▶ Activity
Restrict the output to the lines below starting at the one that contains "Ru; thk nm 10) |" and ending at the one that contains "Ru; thk nm 5) |", and restate them word for word, both ends included.

▶ Data for analysis
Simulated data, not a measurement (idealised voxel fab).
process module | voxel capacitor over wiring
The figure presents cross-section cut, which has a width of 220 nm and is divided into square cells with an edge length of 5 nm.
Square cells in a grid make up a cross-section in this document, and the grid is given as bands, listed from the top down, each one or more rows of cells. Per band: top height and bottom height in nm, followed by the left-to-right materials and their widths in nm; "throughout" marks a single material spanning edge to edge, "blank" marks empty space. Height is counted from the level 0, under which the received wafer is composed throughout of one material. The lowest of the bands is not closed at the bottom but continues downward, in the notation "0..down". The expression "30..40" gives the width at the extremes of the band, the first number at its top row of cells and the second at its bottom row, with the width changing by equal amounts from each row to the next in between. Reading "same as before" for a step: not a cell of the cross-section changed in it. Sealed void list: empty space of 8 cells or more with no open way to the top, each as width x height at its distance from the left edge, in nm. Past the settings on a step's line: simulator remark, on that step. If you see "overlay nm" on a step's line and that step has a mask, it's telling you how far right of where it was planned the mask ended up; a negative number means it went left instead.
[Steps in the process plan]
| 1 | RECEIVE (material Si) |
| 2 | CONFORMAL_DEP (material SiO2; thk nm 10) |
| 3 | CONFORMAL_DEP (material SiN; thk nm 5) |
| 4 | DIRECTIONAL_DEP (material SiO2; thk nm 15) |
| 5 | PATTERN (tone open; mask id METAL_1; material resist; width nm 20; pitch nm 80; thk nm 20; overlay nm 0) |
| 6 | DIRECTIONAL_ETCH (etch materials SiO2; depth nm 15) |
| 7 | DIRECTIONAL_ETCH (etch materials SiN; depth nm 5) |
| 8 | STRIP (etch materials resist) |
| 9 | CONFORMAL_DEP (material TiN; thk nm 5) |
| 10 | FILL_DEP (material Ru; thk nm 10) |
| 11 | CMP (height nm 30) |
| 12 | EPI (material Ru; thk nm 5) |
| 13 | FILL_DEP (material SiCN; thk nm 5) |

▶ Written reply
| 10 | FILL_DEP (material Ru; thk nm 10) |
| 11 | CMP (height nm 30) |
| 12 | EPI (material Ru; thk nm 5) |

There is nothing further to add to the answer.